▶ [INPUT DATA]
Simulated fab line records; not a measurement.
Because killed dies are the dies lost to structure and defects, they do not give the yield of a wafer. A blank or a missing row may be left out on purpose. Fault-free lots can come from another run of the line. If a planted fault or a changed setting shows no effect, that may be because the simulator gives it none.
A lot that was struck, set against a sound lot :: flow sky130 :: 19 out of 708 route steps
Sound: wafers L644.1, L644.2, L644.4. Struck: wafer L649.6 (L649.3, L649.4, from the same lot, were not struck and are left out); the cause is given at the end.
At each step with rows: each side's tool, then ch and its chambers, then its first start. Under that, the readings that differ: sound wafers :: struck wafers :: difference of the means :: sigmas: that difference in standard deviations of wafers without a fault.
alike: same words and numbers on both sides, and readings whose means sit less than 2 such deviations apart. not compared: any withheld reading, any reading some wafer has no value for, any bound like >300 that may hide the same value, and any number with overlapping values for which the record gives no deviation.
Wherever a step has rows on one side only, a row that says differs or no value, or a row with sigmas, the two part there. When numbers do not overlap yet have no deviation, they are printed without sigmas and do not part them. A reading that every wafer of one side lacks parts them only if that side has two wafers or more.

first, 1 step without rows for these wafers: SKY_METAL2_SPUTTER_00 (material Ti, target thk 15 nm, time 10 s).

▶ [REQUIRED ACTION]
Every record, restated word for word, should make up your reply.

▶ [TASK SOLUTION]
Simulated fab line records; not a measurement.
Because killed dies are the dies lost to structure and defects, they do not give the yield of a wafer. A blank or a missing row may be left out on purpose. Fault-free lots can come from another run of the line. If a planted fault or a changed setting shows no effect, that may be because the simulator gives it none.
A lot that was struck, set against a sound lot :: flow sky130 :: 19 out of 708 route steps
Sound: wafers L644.1, L644.2, L644.4. Struck: wafer L649.6 (L649.3, L649.4, from the same lot, were not struck and are left out); the cause is given at the end.
At each step with rows: each side's tool, then ch and its chambers, then its first start. Under that, the readings that differ: sound wafers :: struck wafers :: difference of the means :: sigmas: that difference in standard deviations of wafers without a fault.
alike: same words and numbers on both sides, and readings whose means sit less than 2 such deviations apart. not compared: any withheld reading, any reading some wafer has no value for, any bound like >300 that may hide the same value, and any number with overlapping values for which the record gives no deviation.
Wherever a step has rows on one side only, a row that says differs or no value, or a row with sigmas, the two part there. When numbers do not overlap yet have no deviation, they are printed without sigmas and do not part them. A reading that every wafer of one side lacks parts them only if that side has two wafers or more.

first, 1 step without rows for these wafers: SKY_METAL2_SPUTTER_00 (material Ti, target thk 15 nm, time 10 s).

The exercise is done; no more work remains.